**Activity**
Once the line containing "Run 1, hour" has been copied, stop; copy every line before it exactly, beginning with the first line of the material below.

%%

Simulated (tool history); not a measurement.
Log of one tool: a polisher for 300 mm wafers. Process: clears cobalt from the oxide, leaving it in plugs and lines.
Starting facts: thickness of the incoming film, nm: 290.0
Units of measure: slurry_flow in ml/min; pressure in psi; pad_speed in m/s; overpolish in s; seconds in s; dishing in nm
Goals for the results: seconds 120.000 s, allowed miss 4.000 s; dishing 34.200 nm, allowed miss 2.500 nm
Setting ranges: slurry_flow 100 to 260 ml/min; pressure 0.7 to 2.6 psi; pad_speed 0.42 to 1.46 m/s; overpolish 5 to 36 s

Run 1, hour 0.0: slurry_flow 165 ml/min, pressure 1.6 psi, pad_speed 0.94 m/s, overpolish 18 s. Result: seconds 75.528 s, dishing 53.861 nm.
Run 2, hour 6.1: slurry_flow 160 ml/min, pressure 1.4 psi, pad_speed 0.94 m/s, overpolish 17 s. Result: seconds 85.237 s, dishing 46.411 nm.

%%

**Response box**
Simulated (tool history); not a measurement.
Log of one tool: a polisher for 300 mm wafers. Process: clears cobalt from the oxide, leaving it in plugs and lines.
Starting facts: thickness of the incoming film, nm: 290.0
Units of measure: slurry_flow in ml/min; pressure in psi; pad_speed in m/s; overpolish in s; seconds in s; dishing in nm
Goals for the results: seconds 120.000 s, allowed miss 4.000 s; dishing 34.200 nm, allowed miss 2.500 nm
Setting ranges: slurry_flow 100 to 260 ml/min; pressure 0.7 to 2.6 psi; pad_speed 0.42 to 1.46 m/s; overpolish 5 to 36 s

Run 1, hour 0.0: slurry_flow 165 ml/min, pressure 1.6 psi, pad_speed 0.94 m/s, overpolish 18 s. Result: seconds 75.528 s, dishing 53.861 nm.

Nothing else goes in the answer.